» Data listing:

##########

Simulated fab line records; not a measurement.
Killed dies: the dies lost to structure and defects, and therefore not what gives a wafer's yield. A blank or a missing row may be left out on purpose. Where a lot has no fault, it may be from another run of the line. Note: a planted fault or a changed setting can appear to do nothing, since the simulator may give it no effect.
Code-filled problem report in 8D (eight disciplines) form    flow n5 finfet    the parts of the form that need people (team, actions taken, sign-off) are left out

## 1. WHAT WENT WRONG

##########

» Requirement: Your task is to retype all the records above with nothing left out.

» Expected answer:
Simulated fab line records; not a measurement.
Killed dies: the dies lost to structure and defects, and therefore not what gives a wafer's yield. A blank or a missing row may be left out on purpose. Where a lot has no fault, it may be from another run of the line. Note: a planted fault or a changed setting can appear to do nothing, since the simulator may give it no effect.
Code-filled problem report in 8D (eight disciplines) form    flow n5 finfet    the parts of the form that need people (team, actions taken, sign-off) are left out

## 1. WHAT WENT WRONG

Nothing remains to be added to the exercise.